[TASK ITEM]:
Of the entries below, return only those lines from the line with "L556 | day 8" to the line with "day 7 15:13", exactly, both included.

★ ★ ★ ★ ★

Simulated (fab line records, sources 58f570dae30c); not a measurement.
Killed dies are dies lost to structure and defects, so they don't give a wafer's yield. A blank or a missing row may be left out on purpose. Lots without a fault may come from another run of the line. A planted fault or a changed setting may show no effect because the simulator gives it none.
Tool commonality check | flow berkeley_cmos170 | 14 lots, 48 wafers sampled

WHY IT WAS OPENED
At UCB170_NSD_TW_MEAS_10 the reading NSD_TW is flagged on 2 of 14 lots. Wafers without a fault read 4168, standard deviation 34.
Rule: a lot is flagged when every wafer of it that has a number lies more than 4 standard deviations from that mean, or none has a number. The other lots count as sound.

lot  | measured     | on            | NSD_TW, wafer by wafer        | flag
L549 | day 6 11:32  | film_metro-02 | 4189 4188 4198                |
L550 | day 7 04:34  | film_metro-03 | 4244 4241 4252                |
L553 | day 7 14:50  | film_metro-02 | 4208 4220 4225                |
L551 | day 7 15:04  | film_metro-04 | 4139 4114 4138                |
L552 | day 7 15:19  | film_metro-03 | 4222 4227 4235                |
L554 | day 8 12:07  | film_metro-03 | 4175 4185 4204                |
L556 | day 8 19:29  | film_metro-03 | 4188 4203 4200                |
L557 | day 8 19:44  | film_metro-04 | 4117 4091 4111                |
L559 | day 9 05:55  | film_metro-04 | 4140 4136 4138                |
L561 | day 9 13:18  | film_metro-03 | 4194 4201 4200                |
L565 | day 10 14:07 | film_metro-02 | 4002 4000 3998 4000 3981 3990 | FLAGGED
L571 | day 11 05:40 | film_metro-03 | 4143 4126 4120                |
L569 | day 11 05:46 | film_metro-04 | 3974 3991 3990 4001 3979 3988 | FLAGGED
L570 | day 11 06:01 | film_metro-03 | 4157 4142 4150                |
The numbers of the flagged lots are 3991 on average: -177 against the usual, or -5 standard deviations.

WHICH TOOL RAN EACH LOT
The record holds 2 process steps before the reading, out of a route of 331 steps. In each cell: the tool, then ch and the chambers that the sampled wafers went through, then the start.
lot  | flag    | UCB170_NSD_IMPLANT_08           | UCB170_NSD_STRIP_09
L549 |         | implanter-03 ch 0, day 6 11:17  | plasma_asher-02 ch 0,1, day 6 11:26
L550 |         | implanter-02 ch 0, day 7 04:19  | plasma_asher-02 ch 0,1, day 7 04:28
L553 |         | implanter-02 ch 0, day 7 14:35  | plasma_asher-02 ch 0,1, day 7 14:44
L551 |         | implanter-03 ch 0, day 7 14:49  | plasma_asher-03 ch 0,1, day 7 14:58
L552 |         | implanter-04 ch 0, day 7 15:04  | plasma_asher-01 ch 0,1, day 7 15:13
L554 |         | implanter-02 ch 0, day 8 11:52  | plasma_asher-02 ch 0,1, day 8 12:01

★ ★ ★ ★ ★

[EXERCISE RESULT]:
L556 | day 8 19:29  | film_metro-03 | 4188 4203 4200                |
L557 | day 8 19:44  | film_metro-04 | 4117 4091 4111                |
L559 | day 9 05:55  | film_metro-04 | 4140 4136 4138                |
L561 | day 9 13:18  | film_metro-03 | 4194 4201 4200                |
L565 | day 10 14:07 | film_metro-02 | 4002 4000 3998 4000 3981 3990 | FLAGGED
L571 | day 11 05:40 | film_metro-03 | 4143 4126 4120                |
L569 | day 11 05:46 | film_metro-04 | 3974 3991 3990 4001 3979 3988 | FLAGGED
L570 | day 11 06:01 | film_metro-03 | 4157 4142 4150                |
The numbers of the flagged lots are 3991 on average: -177 against the usual, or -5 standard deviations.

WHICH TOOL RAN EACH LOT
The record holds 2 process steps before the reading, out of a route of 331 steps. In each cell: the tool, then ch and the chambers that the sampled wafers went through, then the start.
lot  | flag    | UCB170_NSD_IMPLANT_08           | UCB170_NSD_STRIP_09
L549 |         | implanter-03 ch 0, day 6 11:17  | plasma_asher-02 ch 0,1, day 6 11:26
L550 |         | implanter-02 ch 0, day 7 04:19  | plasma_asher-02 ch 0,1, day 7 04:28
L553 |         | implanter-02 ch 0, day 7 14:35  | plasma_asher-02 ch 0,1, day 7 14:44
L551 |         | implanter-03 ch 0, day 7 14:49  | plasma_asher-03 ch 0,1, day 7 14:58
L552 |         | implanter-04 ch 0, day 7 15:04  | plasma_asher-01 ch 0,1, day 7 15:13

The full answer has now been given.